══════════════════════════════

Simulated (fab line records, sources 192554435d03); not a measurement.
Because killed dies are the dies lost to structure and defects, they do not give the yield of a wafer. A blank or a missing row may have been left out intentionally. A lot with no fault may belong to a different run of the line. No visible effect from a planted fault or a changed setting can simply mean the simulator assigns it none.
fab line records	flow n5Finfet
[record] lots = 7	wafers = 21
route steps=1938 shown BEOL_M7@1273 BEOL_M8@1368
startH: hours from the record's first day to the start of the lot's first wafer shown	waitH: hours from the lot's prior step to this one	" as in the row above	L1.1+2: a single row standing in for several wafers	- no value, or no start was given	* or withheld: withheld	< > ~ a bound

══════════════════════════════

_REQUIRED ACTION:_
All the entries should be written out again precisely.

_TASK SOLUTION:_
Simulated (fab line records, sources 192554435d03); not a measurement.
Because killed dies are the dies lost to structure and defects, they do not give the yield of a wafer. A blank or a missing row may have been left out intentionally. A lot with no fault may belong to a different run of the line. No visible effect from a planted fault or a changed setting can simply mean the simulator assigns it none.
fab line records	flow n5Finfet
[record] lots = 7	wafers = 21
route steps=1938 shown BEOL_M7@1273 BEOL_M8@1368
startH: hours from the record's first day to the start of the lot's first wafer shown	waitH: hours from the lot's prior step to this one	" as in the row above	L1.1+2: a single row standing in for several wafers	- no value, or no start was given	* or withheld: withheld	< > ~ a bound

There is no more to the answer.